*ACTION ITEM*: Without changing anything, transcribe all of the entries.

****************************************
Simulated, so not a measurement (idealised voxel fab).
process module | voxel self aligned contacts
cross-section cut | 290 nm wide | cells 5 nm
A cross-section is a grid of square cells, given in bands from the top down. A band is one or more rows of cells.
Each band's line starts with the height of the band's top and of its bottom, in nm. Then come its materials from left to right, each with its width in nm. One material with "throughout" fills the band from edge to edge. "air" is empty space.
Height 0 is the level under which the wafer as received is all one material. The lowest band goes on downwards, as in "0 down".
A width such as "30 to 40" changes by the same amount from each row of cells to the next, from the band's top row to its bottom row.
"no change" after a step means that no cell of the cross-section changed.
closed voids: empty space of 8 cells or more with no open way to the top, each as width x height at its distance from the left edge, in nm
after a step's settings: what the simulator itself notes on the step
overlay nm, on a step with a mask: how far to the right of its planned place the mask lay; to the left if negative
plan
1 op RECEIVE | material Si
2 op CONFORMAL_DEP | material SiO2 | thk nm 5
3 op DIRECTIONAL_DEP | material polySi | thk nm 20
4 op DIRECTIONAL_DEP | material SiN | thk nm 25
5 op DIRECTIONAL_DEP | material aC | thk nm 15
****************************************

*RESULT*:
Simulated, so not a measurement (idealised voxel fab).
process module | voxel self aligned contacts
cross-section cut | 290 nm wide | cells 5 nm
A cross-section is a grid of square cells, given in bands from the top down. A band is one or more rows of cells.
Each band's line starts with the height of the band's top and of its bottom, in nm. Then come its materials from left to right, each with its width in nm. One material with "throughout" fills the band from edge to edge. "air" is empty space.
Height 0 is the level under which the wafer as received is all one material. The lowest band goes on downwards, as in "0 down".
A width such as "30 to 40" changes by the same amount from each row of cells to the next, from the band's top row to its bottom row.
"no change" after a step means that no cell of the cross-section changed.
closed voids: empty space of 8 cells or more with no open way to the top, each as width x height at its distance from the left edge, in nm
after a step's settings: what the simulator itself notes on the step
overlay nm, on a step with a mask: how far to the right of its planned place the mask lay; to the left if negative
plan
1 op RECEIVE | material Si
2 op CONFORMAL_DEP | material SiO2 | thk nm 5
3 op DIRECTIONAL_DEP | material polySi | thk nm 20
4 op DIRECTIONAL_DEP | material SiN | thk nm 25
5 op DIRECTIONAL_DEP | material aC | thk nm 15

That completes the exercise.